**GIVEN RECORDS:**
+++
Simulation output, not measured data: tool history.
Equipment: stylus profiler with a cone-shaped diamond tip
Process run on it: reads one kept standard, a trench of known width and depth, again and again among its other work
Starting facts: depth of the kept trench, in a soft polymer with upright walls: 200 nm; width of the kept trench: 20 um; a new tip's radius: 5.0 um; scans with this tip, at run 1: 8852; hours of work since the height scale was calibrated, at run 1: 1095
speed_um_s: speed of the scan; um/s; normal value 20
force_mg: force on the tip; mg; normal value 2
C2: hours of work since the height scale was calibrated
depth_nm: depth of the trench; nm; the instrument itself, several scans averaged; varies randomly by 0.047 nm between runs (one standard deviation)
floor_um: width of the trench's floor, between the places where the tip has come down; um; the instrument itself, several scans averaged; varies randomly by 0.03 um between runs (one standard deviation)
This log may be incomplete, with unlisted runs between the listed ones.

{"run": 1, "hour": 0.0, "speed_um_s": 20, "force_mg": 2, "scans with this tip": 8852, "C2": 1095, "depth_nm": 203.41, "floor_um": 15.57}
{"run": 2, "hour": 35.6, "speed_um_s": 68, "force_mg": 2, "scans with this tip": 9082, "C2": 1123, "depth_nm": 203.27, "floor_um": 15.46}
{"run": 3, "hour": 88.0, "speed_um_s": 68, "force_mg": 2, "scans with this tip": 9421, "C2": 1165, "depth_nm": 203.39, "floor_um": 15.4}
+++

**ACTIVITY:** Please copy the lines in the records above between the one holding "depth_nm: depth of" and the one holding "This log may", inclusive, exactly and with no other line.

**WRITTEN REPLY:**
depth_nm: depth of the trench; nm; the instrument itself, several scans averaged; varies randomly by 0.047 nm between runs (one standard deviation)
floor_um: width of the trench's floor, between the places where the tip has come down; um; the instrument itself, several scans averaged; varies randomly by 0.03 um between runs (one standard deviation)
This log may be incomplete, with unlisted runs between the listed ones.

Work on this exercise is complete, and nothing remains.